▶ [AVAILABLE DATA]:
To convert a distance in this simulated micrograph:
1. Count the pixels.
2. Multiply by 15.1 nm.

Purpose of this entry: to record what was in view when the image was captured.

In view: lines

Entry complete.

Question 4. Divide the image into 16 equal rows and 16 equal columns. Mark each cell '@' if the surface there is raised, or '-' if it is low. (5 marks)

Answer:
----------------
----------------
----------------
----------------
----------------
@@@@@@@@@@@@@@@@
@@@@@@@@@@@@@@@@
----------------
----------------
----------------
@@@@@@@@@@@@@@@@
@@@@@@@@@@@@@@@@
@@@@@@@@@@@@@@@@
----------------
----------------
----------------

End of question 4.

▶ [WORK INSTRUCTION]: Everything from the first line of the listing above through the line holding "Entry complete." must be retyped exactly; nothing else belongs in the reply.

▶ [REPLY]:
To convert a distance in this simulated micrograph:
1. Count the pixels.
2. Multiply by 15.1 nm.

Purpose of this entry: to record what was in view when the image was captured.

In view: lines

Entry complete.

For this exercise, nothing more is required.